#### [Provided data]
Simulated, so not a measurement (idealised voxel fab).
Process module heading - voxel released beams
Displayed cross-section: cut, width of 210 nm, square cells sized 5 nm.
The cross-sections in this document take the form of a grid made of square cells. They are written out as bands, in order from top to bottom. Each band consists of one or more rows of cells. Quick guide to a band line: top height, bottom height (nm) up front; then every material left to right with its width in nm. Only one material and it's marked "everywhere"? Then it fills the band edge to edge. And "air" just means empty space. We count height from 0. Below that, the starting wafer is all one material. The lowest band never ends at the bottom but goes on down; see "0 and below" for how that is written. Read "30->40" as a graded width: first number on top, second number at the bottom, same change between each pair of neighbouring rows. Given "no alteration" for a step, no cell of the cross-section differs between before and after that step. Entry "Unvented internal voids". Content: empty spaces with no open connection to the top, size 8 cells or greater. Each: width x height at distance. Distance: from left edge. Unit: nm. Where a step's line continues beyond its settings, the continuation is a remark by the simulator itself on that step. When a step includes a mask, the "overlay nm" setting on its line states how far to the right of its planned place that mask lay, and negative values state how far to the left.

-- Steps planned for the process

#### [Work order]
Set down all of the entries again, keeping every line exactly as it is.

#### [Answer box]
Simulated, so not a measurement (idealised voxel fab).
Process module heading - voxel released beams
Displayed cross-section: cut, width of 210 nm, square cells sized 5 nm.
The cross-sections in this document take the form of a grid made of square cells. They are written out as bands, in order from top to bottom. Each band consists of one or more rows of cells. Quick guide to a band line: top height, bottom height (nm) up front; then every material left to right with its width in nm. Only one material and it's marked "everywhere"? Then it fills the band edge to edge. And "air" just means empty space. We count height from 0. Below that, the starting wafer is all one material. The lowest band never ends at the bottom but goes on down; see "0 and below" for how that is written. Read "30->40" as a graded width: first number on top, second number at the bottom, same change between each pair of neighbouring rows. Given "no alteration" for a step, no cell of the cross-section differs between before and after that step. Entry "Unvented internal voids". Content: empty spaces with no open connection to the top, size 8 cells or greater. Each: width x height at distance. Distance: from left edge. Unit: nm. Where a step's line continues beyond its settings, the continuation is a remark by the simulator itself on that step. When a step includes a mask, the "overlay nm" setting on its line states how far to the right of its planned place that mask lay, and negative values state how far to the left.

-- Steps planned for the process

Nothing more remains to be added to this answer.